=====

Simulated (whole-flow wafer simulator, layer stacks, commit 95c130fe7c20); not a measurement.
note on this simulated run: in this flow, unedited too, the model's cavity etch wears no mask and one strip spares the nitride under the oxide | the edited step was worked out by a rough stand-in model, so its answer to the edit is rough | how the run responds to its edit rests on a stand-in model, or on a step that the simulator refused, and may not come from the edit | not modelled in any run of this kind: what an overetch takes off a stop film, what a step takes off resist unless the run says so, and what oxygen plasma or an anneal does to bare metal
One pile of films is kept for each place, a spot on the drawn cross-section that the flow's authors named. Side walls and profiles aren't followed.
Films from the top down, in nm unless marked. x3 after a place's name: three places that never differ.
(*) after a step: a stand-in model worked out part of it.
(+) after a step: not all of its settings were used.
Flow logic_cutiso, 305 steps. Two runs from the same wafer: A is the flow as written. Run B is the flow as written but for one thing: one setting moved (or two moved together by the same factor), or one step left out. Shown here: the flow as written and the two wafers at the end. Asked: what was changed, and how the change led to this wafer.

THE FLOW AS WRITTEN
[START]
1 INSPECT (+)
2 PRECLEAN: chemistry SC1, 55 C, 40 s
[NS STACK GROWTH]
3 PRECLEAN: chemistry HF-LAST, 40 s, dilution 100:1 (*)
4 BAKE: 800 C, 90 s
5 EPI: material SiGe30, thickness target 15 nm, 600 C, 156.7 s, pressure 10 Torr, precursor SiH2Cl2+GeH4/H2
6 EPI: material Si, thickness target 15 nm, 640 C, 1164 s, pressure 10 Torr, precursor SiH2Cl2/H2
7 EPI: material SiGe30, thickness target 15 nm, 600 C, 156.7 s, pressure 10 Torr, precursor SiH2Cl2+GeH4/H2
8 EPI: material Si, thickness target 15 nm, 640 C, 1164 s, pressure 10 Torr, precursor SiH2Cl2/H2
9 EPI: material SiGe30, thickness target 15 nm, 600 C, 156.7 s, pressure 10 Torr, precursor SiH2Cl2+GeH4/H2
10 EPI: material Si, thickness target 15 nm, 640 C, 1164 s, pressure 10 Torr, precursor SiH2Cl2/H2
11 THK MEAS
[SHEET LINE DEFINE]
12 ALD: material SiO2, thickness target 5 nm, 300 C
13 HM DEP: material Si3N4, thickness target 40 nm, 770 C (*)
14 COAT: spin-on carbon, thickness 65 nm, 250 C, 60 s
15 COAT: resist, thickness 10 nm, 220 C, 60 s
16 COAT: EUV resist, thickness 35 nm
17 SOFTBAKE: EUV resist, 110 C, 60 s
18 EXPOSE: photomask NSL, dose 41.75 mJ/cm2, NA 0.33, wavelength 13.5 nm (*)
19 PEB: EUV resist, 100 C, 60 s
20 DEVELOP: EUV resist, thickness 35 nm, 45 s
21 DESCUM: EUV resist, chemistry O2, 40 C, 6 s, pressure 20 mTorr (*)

=====

▶ _Work instruction_: Up to and including the line with "(*) after a", print every line of the records from the start.

▶ _Result_:
Simulated (whole-flow wafer simulator, layer stacks, commit 95c130fe7c20); not a measurement.
note on this simulated run: in this flow, unedited too, the model's cavity etch wears no mask and one strip spares the nitride under the oxide | the edited step was worked out by a rough stand-in model, so its answer to the edit is rough | how the run responds to its edit rests on a stand-in model, or on a step that the simulator refused, and may not come from the edit | not modelled in any run of this kind: what an overetch takes off a stop film, what a step takes off resist unless the run says so, and what oxygen plasma or an anneal does to bare metal
One pile of films is kept for each place, a spot on the drawn cross-section that the flow's authors named. Side walls and profiles aren't followed.
Films from the top down, in nm unless marked. x3 after a place's name: three places that never differ.
(*) after a step: a stand-in model worked out part of it.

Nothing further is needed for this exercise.